ASSIGNED TASK:
Please return, with no alterations, the lines below from the very first through the one that contains "(+) after a".

[[ DATA EXTRACT, beginning ]]

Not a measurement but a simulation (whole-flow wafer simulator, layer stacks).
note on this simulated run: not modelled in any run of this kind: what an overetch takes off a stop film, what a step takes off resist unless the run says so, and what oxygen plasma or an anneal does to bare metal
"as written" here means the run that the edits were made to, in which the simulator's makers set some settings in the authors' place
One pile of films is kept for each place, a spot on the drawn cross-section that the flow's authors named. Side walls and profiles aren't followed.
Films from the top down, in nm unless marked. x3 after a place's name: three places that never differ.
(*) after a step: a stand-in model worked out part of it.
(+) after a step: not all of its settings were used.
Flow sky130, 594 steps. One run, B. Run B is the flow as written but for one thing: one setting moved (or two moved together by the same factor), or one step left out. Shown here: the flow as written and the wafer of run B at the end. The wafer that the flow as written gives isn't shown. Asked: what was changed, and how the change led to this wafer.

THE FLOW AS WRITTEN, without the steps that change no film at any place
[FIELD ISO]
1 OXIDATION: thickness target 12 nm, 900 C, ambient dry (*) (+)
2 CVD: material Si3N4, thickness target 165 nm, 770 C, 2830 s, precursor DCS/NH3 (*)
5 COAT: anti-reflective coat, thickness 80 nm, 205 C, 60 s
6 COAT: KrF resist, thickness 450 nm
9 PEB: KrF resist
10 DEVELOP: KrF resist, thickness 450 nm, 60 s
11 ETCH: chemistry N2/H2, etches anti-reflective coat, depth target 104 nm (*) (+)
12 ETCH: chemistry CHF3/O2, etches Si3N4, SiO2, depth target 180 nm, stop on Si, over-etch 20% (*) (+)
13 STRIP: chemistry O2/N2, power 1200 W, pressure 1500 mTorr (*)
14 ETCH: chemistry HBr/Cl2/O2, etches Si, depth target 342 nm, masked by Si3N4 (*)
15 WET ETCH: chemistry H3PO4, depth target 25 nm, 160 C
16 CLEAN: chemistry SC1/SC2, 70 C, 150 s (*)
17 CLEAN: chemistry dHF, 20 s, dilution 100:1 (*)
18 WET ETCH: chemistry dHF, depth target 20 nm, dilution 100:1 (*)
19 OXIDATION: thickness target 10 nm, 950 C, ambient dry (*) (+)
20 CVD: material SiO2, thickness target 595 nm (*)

[[ DATA EXTRACT, end ]]

WRITTEN REPLY:
Not a measurement but a simulation (whole-flow wafer simulator, layer stacks).
note on this simulated run: not modelled in any run of this kind: what an overetch takes off a stop film, what a step takes off resist unless the run says so, and what oxygen plasma or an anneal does to bare metal
"as written" here means the run that the edits were made to, in which the simulator's makers set some settings in the authors' place
One pile of films is kept for each place, a spot on the drawn cross-section that the flow's authors named. Side walls and profiles aren't followed.
Films from the top down, in nm unless marked. x3 after a place's name: three places that never differ.
(*) after a step: a stand-in model worked out part of it.
(+) after a step: not all of its settings were used.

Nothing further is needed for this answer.